Task item = Once you have read the data below, please repeat all of it exactly.

----- Listed entries

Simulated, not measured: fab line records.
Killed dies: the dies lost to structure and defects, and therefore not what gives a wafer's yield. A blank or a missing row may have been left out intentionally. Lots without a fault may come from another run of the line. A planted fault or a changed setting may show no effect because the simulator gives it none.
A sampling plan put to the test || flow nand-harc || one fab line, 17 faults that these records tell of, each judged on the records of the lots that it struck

----------

Answer space =
Simulated, not measured: fab line records.
Killed dies: the dies lost to structure and defects, and therefore not what gives a wafer's yield. A blank or a missing row may have been left out intentionally. Lots without a fault may come from another run of the line. A planted fault or a changed setting may show no effect because the simulator gives it none.
A sampling plan put to the test || flow nand-harc || one fab line, 17 faults that these records tell of, each judged on the records of the lots that it struck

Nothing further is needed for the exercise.